-- Provided data --
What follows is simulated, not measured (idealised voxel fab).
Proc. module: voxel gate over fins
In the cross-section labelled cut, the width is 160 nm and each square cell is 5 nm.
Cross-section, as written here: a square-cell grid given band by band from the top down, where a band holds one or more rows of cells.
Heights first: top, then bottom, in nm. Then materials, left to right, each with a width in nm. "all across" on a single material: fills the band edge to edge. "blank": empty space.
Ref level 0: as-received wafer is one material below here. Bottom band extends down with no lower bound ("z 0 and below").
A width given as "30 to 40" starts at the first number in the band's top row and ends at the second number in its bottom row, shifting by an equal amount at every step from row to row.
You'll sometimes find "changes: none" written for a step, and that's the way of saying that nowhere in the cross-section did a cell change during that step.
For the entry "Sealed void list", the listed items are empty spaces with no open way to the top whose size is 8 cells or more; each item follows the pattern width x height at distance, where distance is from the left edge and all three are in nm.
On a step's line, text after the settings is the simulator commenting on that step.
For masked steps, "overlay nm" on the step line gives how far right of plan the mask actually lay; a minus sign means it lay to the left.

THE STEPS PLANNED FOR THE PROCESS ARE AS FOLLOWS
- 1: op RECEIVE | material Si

-- Assigned task --
Set down each record again, exactly as written.

-- Reply --
What follows is simulated, not measured (idealised voxel fab).
Proc. module: voxel gate over fins
In the cross-section labelled cut, the width is 160 nm and each square cell is 5 nm.
Cross-section, as written here: a square-cell grid given band by band from the top down, where a band holds one or more rows of cells.
Heights first: top, then bottom, in nm. Then materials, left to right, each with a width in nm. "all across" on a single material: fills the band edge to edge. "blank": empty space.
Ref level 0: as-received wafer is one material below here. Bottom band extends down with no lower bound ("z 0 and below").
A width given as "30 to 40" starts at the first number in the band's top row and ends at the second number in its bottom row, shifting by an equal amount at every step from row to row.
You'll sometimes find "changes: none" written for a step, and that's the way of saying that nowhere in the cross-section did a cell change during that step.
For the entry "Sealed void list", the listed items are empty spaces with no open way to the top whose size is 8 cells or more; each item follows the pattern width x height at distance, where distance is from the left edge and all three are in nm.
On a step's line, text after the settings is the simulator commenting on that step.
For masked steps, "overlay nm" on the step line gives how far right of plan the mask actually lay; a minus sign means it lay to the left.

THE STEPS PLANNED FOR THE PROCESS ARE AS FOLLOWS
- 1: op RECEIVE | material Si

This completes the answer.